### [Recorded information]
──────────

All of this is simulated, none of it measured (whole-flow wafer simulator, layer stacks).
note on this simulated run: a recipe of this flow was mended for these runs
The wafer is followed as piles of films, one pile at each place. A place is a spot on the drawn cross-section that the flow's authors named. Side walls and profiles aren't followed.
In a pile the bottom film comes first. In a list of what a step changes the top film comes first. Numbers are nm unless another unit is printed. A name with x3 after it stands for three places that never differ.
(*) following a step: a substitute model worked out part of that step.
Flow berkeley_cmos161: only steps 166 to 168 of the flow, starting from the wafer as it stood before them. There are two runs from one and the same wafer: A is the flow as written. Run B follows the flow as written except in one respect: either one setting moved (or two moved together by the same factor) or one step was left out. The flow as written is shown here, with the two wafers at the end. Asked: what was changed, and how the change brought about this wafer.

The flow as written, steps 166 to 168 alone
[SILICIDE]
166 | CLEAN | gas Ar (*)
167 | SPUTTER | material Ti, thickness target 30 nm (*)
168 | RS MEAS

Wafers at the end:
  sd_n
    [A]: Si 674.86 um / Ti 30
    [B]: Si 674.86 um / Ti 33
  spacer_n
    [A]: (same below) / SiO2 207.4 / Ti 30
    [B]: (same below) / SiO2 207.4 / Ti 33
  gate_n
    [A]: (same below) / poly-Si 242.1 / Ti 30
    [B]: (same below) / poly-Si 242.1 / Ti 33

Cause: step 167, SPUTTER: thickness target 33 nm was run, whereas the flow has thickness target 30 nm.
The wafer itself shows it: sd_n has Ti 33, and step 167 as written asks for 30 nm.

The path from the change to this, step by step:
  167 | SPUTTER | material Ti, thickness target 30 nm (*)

──────────

### [Task item]
Nothing may be left out or altered: reproduce the complete listing.

### [Expected answer]
All of this is simulated, none of it measured (whole-flow wafer simulator, layer stacks).
note on this simulated run: a recipe of this flow was mended for these runs
The wafer is followed as piles of films, one pile at each place. A place is a spot on the drawn cross-section that the flow's authors named. Side walls and profiles aren't followed.
In a pile the bottom film comes first. In a list of what a step changes the top film comes first. Numbers are nm unless another unit is printed. A name with x3 after it stands for three places that never differ.
(*) following a step: a substitute model worked out part of that step.
Flow berkeley_cmos161: only steps 166 to 168 of the flow, starting from the wafer as it stood before them. There are two runs from one and the same wafer: A is the flow as written. Run B follows the flow as written except in one respect: either one setting moved (or two moved together by the same factor) or one step was left out. The flow as written is shown here, with the two wafers at the end. Asked: what was changed, and how the change brought about this wafer.

The flow as written, steps 166 to 168 alone
[SILICIDE]
166 | CLEAN | gas Ar (*)
167 | SPUTTER | material Ti, thickness target 30 nm (*)
168 | RS MEAS

Wafers at the end:
  sd_n
    [A]: Si 674.86 um / Ti 30
    [B]: Si 674.86 um / Ti 33
  spacer_n
    [A]: (same below) / SiO2 207.4 / Ti 30
    [B]: (same below) / SiO2 207.4 / Ti 33
  gate_n
    [A]: (same below) / poly-Si 242.1 / Ti 30
    [B]: (same below) / poly-Si 242.1 / Ti 33

Cause: step 167, SPUTTER: thickness target 33 nm was run, whereas the flow has thickness target 30 nm.
The wafer itself shows it: sd_n has Ti 33, and step 167 as written asks for 30 nm.

The path from the change to this, step by step:
  167 | SPUTTER | material Ti, thickness target 30 nm (*)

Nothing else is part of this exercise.